Work item → Return every line of the listing below, unchanged, from its first line to the line holding "The step: etches", that line included.

Record excerpts →
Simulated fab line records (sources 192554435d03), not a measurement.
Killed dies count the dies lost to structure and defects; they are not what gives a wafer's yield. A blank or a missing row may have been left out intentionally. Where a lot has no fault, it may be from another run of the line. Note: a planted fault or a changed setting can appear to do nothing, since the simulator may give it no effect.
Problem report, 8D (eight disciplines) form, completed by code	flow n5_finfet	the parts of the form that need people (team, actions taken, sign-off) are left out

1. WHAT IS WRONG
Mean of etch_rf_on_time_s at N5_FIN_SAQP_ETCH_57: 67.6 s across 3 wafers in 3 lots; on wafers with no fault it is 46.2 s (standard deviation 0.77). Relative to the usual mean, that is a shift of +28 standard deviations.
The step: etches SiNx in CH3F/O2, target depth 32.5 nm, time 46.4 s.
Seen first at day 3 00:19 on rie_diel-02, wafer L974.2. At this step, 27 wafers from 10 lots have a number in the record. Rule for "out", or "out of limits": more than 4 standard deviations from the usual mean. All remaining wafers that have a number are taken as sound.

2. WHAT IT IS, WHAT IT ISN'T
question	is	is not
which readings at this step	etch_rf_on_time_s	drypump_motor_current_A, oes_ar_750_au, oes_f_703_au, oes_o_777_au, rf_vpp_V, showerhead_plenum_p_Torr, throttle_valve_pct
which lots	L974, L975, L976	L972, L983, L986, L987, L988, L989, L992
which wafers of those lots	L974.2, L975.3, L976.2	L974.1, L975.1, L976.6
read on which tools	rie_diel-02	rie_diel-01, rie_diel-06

Answer box →
Simulated fab line records (sources 192554435d03), not a measurement.
Killed dies count the dies lost to structure and defects; they are not what gives a wafer's yield. A blank or a missing row may have been left out intentionally. Where a lot has no fault, it may be from another run of the line. Note: a planted fault or a changed setting can appear to do nothing, since the simulator may give it no effect.
Problem report, 8D (eight disciplines) form, completed by code	flow n5_finfet	the parts of the form that need people (team, actions taken, sign-off) are left out

1. WHAT IS WRONG
Mean of etch_rf_on_time_s at N5_FIN_SAQP_ETCH_57: 67.6 s across 3 wafers in 3 lots; on wafers with no fault it is 46.2 s (standard deviation 0.77). Relative to the usual mean, that is a shift of +28 standard deviations.
The step: etches SiNx in CH3F/O2, target depth 32.5 nm, time 46.4 s.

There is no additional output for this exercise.